## Exercise data
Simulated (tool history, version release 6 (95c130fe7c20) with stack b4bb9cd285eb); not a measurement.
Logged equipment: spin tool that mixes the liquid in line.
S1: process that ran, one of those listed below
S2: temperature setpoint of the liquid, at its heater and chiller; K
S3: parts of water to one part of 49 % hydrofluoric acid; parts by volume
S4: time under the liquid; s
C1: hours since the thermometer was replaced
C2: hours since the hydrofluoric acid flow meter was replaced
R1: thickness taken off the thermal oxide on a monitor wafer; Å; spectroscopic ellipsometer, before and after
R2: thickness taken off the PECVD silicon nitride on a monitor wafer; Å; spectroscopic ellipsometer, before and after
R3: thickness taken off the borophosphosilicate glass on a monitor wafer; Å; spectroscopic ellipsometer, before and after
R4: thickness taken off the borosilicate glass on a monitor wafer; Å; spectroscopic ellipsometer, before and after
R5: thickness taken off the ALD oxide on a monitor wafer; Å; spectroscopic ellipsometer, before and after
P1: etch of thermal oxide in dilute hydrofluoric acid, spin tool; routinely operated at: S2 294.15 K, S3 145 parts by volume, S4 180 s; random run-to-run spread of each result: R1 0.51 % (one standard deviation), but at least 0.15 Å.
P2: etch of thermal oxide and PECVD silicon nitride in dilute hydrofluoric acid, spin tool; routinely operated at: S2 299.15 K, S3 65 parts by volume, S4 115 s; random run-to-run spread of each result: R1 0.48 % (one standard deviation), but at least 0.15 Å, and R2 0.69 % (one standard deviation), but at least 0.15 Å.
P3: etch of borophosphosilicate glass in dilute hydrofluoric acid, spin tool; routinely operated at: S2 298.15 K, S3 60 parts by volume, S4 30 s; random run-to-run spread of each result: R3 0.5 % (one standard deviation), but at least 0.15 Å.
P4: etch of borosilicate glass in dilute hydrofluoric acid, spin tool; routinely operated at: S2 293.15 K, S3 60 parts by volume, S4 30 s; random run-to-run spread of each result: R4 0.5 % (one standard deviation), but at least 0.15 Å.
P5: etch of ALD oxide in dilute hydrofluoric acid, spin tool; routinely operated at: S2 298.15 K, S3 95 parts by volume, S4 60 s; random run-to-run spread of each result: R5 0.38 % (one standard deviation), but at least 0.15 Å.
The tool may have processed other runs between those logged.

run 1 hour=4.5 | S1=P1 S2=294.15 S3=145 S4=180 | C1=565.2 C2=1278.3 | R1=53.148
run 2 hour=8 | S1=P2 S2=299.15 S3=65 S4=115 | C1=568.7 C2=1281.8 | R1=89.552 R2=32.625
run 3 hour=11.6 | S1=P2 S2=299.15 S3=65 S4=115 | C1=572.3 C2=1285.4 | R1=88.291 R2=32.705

## Brief
Every line from the top of the material above through the line holding "R2: thickness taken" should be reproduced word for word, and nothing beyond it.

## Exercise solution
Simulated (tool history, version release 6 (95c130fe7c20) with stack b4bb9cd285eb); not a measurement.
Logged equipment: spin tool that mixes the liquid in line.
S1: process that ran, one of those listed below
S2: temperature setpoint of the liquid, at its heater and chiller; K
S3: parts of water to one part of 49 % hydrofluoric acid; parts by volume
S4: time under the liquid; s
C1: hours since the thermometer was replaced
C2: hours since the hydrofluoric acid flow meter was replaced
R1: thickness taken off the thermal oxide on a monitor wafer; Å; spectroscopic ellipsometer, before and after
R2: thickness taken off the PECVD silicon nitride on a monitor wafer; Å; spectroscopic ellipsometer, before and after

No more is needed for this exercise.